Activity ▸ Each line of the data below should be repeated exactly.

(Extracted information)

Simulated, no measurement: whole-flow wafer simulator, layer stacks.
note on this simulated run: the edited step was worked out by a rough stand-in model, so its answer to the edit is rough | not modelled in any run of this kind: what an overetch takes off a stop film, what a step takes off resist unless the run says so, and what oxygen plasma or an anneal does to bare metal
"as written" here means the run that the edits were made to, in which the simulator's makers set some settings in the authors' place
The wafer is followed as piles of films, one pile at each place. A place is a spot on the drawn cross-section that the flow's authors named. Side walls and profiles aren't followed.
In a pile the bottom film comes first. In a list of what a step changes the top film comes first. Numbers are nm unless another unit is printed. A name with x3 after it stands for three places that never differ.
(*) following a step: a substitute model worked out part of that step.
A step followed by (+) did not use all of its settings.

(End Extracted information)

Exercise response ▸
Simulated, no measurement: whole-flow wafer simulator, layer stacks.
note on this simulated run: the edited step was worked out by a rough stand-in model, so its answer to the edit is rough | not modelled in any run of this kind: what an overetch takes off a stop film, what a step takes off resist unless the run says so, and what oxygen plasma or an anneal does to bare metal
"as written" here means the run that the edits were made to, in which the simulator's makers set some settings in the authors' place
The wafer is followed as piles of films, one pile at each place. A place is a spot on the drawn cross-section that the flow's authors named. Side walls and profiles aren't followed.
In a pile the bottom film comes first. In a list of what a step changes the top film comes first. Numbers are nm unless another unit is printed. A name with x3 after it stands for three places that never differ.
(*) following a step: a substitute model worked out part of that step.
A step followed by (+) did not use all of its settings.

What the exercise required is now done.